** DATA FOR ANALYSIS follows **

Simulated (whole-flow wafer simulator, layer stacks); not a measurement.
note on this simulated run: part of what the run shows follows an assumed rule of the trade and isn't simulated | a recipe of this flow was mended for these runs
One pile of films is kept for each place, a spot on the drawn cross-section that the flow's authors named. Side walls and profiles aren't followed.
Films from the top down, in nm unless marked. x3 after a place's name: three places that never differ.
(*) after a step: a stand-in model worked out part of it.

** End of DATA FOR ANALYSIS **

REQUIRED ACTION => Print the whole listing again, exactly.

WRITTEN SOLUTION =>
Simulated (whole-flow wafer simulator, layer stacks); not a measurement.
note on this simulated run: part of what the run shows follows an assumed rule of the trade and isn't simulated | a recipe of this flow was mended for these runs
One pile of films is kept for each place, a spot on the drawn cross-section that the flow's authors named. Side walls and profiles aren't followed.
Films from the top down, in nm unless marked. x3 after a place's name: three places that never differ.
(*) after a step: a stand-in model worked out part of it.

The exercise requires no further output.